# # # #

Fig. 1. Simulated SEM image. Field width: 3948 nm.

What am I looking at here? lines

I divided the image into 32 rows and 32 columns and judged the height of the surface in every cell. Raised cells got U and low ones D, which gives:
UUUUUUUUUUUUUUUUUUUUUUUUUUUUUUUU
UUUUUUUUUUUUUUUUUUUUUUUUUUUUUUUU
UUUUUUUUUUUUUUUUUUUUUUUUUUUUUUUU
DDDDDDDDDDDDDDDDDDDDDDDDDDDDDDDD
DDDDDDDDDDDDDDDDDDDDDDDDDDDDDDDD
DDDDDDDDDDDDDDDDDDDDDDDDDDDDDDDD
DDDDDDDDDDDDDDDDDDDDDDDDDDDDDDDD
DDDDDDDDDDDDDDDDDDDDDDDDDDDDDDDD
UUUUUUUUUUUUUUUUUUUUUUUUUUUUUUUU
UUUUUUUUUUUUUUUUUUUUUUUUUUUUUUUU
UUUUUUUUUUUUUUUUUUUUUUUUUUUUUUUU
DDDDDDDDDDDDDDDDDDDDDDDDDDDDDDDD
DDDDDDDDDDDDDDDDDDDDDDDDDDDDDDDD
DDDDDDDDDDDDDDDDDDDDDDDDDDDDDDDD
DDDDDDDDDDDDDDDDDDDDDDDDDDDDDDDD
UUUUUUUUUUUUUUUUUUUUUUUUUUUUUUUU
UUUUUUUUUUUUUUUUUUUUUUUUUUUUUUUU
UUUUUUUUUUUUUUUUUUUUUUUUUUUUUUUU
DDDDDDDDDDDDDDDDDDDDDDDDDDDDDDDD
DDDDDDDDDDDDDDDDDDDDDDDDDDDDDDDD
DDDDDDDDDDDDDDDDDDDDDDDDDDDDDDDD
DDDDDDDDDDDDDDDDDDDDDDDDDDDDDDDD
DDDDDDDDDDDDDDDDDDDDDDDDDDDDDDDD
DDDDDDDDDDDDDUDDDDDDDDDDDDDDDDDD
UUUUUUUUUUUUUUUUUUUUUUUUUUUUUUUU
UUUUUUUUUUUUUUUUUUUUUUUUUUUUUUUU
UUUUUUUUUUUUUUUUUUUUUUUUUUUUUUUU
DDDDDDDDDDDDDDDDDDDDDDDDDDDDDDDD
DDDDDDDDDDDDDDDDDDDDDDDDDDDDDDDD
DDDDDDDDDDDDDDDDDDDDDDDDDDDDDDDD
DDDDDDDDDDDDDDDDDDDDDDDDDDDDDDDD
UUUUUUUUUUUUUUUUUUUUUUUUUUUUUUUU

# # # #

**EXERCISE**
Everything from the first line of the records through the line holding "I divided the" is to be transcribed exactly; leave out all other lines.

**EXERCISE OUTPUT**
Fig. 1. Simulated SEM image. Field width: 3948 nm.

What am I looking at here? lines

I divided the image into 32 rows and 32 columns and judged the height of the surface in every cell. Raised cells got U and low ones D, which gives:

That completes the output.